------------------------------------------------------------------------
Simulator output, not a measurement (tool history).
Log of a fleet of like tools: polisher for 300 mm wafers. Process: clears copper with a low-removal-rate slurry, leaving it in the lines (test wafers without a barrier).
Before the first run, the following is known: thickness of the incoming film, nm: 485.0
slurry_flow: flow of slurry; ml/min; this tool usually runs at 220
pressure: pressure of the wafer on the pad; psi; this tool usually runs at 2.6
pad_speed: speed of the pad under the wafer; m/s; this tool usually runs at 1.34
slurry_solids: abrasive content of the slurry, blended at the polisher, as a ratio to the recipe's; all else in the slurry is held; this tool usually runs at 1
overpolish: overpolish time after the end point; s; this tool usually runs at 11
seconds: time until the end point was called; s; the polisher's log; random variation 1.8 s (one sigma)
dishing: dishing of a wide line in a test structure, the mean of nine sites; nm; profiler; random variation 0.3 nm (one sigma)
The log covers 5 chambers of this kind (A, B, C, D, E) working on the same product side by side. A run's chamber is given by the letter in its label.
------------------------------------------------------------------------

§ ACTIVITY:
Transcribe the listing above exactly, including every line.

§ YOUR RESPONSE:
Simulator output, not a measurement (tool history).
Log of a fleet of like tools: polisher for 300 mm wafers. Process: clears copper with a low-removal-rate slurry, leaving it in the lines (test wafers without a barrier).
Before the first run, the following is known: thickness of the incoming film, nm: 485.0
slurry_flow: flow of slurry; ml/min; this tool usually runs at 220
pressure: pressure of the wafer on the pad; psi; this tool usually runs at 2.6
pad_speed: speed of the pad under the wafer; m/s; this tool usually runs at 1.34
slurry_solids: abrasive content of the slurry, blended at the polisher, as a ratio to the recipe's; all else in the slurry is held; this tool usually runs at 1
overpolish: overpolish time after the end point; s; this tool usually runs at 11
seconds: time until the end point was called; s; the polisher's log; random variation 1.8 s (one sigma)
dishing: dishing of a wide line in a test structure, the mean of nine sites; nm; profiler; random variation 0.3 nm (one sigma)
The log covers 5 chambers of this kind (A, B, C, D, E) working on the same product side by side. A run's chamber is given by the letter in its label.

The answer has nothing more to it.